• **Information shown**
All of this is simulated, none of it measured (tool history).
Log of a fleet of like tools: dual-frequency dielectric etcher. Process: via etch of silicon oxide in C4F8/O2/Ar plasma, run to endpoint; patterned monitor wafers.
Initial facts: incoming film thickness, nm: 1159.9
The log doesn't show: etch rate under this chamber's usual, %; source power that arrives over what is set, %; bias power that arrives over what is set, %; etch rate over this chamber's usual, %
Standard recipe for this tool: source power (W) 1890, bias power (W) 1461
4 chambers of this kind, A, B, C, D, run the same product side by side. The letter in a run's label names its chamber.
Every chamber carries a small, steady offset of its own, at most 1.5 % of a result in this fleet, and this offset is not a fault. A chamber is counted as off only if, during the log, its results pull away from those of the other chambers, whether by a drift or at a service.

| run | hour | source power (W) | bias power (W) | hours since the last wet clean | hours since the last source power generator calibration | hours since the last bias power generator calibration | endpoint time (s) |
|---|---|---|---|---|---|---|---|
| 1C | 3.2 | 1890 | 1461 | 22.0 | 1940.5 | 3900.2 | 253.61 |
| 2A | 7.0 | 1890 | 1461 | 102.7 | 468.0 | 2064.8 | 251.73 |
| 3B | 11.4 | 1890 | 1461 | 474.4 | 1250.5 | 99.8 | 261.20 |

• **Work task**
Look above for the line with "Log of a fleet" and the line with "4 chambers of". Retype those two lines and every line between them exactly, adding nothing.

• **Answer space**
Log of a fleet of like tools: dual-frequency dielectric etcher. Process: via etch of silicon oxide in C4F8/O2/Ar plasma, run to endpoint; patterned monitor wafers.
Initial facts: incoming film thickness, nm: 1159.9
The log doesn't show: etch rate under this chamber's usual, %; source power that arrives over what is set, %; bias power that arrives over what is set, %; etch rate over this chamber's usual, %
Standard recipe for this tool: source power (W) 1890, bias power (W) 1461
4 chambers of this kind, A, B, C, D, run the same product side by side. The letter in a run's label names its chamber.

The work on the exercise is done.